**Work item:**
Lines after the one containing "The tool's own" are to be omitted; print exactly each line from the start of the records up to and including it.

**Data supplied:**
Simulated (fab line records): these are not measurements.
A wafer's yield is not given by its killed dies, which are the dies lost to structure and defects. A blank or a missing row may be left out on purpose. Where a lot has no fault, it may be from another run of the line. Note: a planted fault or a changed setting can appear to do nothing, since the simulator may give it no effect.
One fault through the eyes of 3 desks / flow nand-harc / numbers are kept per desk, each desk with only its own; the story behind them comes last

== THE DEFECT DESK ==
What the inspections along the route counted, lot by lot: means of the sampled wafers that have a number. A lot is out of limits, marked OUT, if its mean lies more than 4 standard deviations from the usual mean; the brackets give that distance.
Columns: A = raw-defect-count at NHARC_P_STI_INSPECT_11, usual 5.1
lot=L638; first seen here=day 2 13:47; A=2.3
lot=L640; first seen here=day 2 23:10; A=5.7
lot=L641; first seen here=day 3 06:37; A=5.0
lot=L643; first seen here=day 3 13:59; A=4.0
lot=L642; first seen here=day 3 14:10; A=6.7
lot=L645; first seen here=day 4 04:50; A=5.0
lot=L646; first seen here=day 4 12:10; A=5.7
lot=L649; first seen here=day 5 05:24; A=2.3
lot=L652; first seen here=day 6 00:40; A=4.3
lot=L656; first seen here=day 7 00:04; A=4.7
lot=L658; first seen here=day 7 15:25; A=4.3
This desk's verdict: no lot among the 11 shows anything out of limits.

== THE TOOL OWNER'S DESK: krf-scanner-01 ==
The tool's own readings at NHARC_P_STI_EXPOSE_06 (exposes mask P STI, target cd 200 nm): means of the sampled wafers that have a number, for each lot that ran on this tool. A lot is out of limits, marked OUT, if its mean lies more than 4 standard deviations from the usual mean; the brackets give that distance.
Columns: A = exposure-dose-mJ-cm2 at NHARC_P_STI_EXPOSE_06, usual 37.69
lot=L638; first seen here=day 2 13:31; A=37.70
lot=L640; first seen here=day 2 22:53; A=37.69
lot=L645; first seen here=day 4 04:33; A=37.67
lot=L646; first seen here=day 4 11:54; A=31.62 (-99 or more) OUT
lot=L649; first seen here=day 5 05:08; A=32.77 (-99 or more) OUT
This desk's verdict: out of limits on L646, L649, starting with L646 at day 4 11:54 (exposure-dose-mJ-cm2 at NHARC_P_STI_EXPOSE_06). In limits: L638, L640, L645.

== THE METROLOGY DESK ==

**Written reply:**
Simulated (fab line records): these are not measurements.
A wafer's yield is not given by its killed dies, which are the dies lost to structure and defects. A blank or a missing row may be left out on purpose. Where a lot has no fault, it may be from another run of the line. Note: a planted fault or a changed setting can appear to do nothing, since the simulator may give it no effect.
One fault through the eyes of 3 desks / flow nand-harc / numbers are kept per desk, each desk with only its own; the story behind them comes last

== THE DEFECT DESK ==
What the inspections along the route counted, lot by lot: means of the sampled wafers that have a number. A lot is out of limits, marked OUT, if its mean lies more than 4 standard deviations from the usual mean; the brackets give that distance.
Columns: A = raw-defect-count at NHARC_P_STI_INSPECT_11, usual 5.1
lot=L638; first seen here=day 2 13:47; A=2.3
lot=L640; first seen here=day 2 23:10; A=5.7
lot=L641; first seen here=day 3 06:37; A=5.0
lot=L643; first seen here=day 3 13:59; A=4.0
lot=L642; first seen here=day 3 14:10; A=6.7
lot=L645; first seen here=day 4 04:50; A=5.0
lot=L646; first seen here=day 4 12:10; A=5.7
lot=L649; first seen here=day 5 05:24; A=2.3
lot=L652; first seen here=day 6 00:40; A=4.3
lot=L656; first seen here=day 7 00:04; A=4.7
lot=L658; first seen here=day 7 15:25; A=4.3
This desk's verdict: no lot among the 11 shows anything out of limits.

== THE TOOL OWNER'S DESK: krf-scanner-01 ==
The tool's own readings at NHARC_P_STI_EXPOSE_06 (exposes mask P STI, target cd 200 nm): means of the sampled wafers that have a number, for each lot that ran on this tool. A lot is out of limits, marked OUT, if its mean lies more than 4 standard deviations from the usual mean; the brackets give that distance.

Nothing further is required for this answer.